┌──

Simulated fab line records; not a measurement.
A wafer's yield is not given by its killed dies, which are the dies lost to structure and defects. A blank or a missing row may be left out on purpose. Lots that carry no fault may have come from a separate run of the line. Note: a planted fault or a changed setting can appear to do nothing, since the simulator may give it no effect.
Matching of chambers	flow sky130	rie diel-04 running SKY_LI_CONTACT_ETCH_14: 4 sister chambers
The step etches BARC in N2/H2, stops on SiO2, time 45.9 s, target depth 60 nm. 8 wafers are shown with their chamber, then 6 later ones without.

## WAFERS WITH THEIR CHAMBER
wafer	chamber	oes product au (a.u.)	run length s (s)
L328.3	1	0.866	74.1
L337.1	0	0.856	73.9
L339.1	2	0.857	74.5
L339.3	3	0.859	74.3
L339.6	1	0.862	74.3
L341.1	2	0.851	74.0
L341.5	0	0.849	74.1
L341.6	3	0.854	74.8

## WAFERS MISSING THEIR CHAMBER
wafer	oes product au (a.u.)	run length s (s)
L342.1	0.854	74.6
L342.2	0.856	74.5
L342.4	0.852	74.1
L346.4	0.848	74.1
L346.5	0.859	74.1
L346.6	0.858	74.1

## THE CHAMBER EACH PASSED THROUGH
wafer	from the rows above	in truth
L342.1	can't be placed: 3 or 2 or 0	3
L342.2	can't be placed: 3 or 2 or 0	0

└──

Activity: What should be returned is the run of lines from the first line of the material through the line containing "4 sister chambers", exact and inclusive, and nothing else.

Written reply:
Simulated fab line records; not a measurement.
A wafer's yield is not given by its killed dies, which are the dies lost to structure and defects. A blank or a missing row may be left out on purpose. Lots that carry no fault may have come from a separate run of the line. Note: a planted fault or a changed setting can appear to do nothing, since the simulator may give it no effect.
Matching of chambers	flow sky130	rie diel-04 running SKY_LI_CONTACT_ETCH_14: 4 sister chambers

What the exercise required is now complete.